[[ DATA, beginning ]]

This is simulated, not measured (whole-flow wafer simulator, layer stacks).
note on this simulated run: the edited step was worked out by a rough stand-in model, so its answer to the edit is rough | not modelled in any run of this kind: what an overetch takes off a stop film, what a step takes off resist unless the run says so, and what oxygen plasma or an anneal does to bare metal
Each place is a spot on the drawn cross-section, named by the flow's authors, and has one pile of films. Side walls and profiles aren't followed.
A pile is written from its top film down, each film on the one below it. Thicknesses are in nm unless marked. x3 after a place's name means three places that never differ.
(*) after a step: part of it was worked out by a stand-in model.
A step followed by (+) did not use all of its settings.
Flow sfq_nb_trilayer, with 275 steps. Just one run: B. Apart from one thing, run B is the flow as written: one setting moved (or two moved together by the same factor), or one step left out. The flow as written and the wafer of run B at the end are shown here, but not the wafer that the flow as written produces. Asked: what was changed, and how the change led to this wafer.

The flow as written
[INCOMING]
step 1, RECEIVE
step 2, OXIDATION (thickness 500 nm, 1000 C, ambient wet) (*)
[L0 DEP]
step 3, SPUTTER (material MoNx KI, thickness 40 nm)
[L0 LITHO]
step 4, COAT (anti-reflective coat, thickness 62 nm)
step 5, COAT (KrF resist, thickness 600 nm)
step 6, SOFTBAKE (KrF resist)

[[ DATA, end ]]

BRIEF
From the first line to the last, write out the data exactly.

WORKED SOLUTION
This is simulated, not measured (whole-flow wafer simulator, layer stacks).
note on this simulated run: the edited step was worked out by a rough stand-in model, so its answer to the edit is rough | not modelled in any run of this kind: what an overetch takes off a stop film, what a step takes off resist unless the run says so, and what oxygen plasma or an anneal does to bare metal
Each place is a spot on the drawn cross-section, named by the flow's authors, and has one pile of films. Side walls and profiles aren't followed.
A pile is written from its top film down, each film on the one below it. Thicknesses are in nm unless marked. x3 after a place's name means three places that never differ.
(*) after a step: part of it was worked out by a stand-in model.
A step followed by (+) did not use all of its settings.
Flow sfq_nb_trilayer, with 275 steps. Just one run: B. Apart from one thing, run B is the flow as written: one setting moved (or two moved together by the same factor), or one step left out. The flow as written and the wafer of run B at the end are shown here, but not the wafer that the flow as written produces. Asked: what was changed, and how the change led to this wafer.

The flow as written
[INCOMING]
step 1, RECEIVE
step 2, OXIDATION (thickness 500 nm, 1000 C, ambient wet) (*)
[L0 DEP]
step 3, SPUTTER (material MoNx KI, thickness 40 nm)
[L0 LITHO]
step 4, COAT (anti-reflective coat, thickness 62 nm)
step 5, COAT (KrF resist, thickness 600 nm)
step 6, SOFTBAKE (KrF resist)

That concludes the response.